• _WORK REQUEST_
Would you please transcribe, exactly as written, the lines of the entries below starting at the one that holds "What the log" and ending at the one that holds "The tool's runs may not all be listed.", both included?

- Opening Delimiter -

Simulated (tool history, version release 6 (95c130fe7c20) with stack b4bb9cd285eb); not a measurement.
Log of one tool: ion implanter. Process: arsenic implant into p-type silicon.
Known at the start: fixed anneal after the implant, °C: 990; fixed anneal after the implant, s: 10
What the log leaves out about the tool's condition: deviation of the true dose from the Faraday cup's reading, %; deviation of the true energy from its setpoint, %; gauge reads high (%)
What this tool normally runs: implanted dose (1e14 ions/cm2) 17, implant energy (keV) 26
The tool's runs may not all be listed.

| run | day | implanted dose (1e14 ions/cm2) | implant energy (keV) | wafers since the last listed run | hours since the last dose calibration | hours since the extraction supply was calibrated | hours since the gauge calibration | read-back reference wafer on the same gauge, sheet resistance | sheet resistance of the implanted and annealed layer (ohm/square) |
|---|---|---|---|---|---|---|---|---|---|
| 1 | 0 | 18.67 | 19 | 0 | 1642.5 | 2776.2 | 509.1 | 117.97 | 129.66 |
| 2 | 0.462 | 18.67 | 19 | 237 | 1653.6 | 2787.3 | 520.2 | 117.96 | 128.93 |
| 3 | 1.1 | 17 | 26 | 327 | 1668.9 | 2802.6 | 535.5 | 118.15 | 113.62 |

- Closing Delimiter -

• _ANSWER SPACE_
What the log leaves out about the tool's condition: deviation of the true dose from the Faraday cup's reading, %; deviation of the true energy from its setpoint, %; gauge reads high (%)
What this tool normally runs: implanted dose (1e14 ions/cm2) 17, implant energy (keV) 26
The tool's runs may not all be listed.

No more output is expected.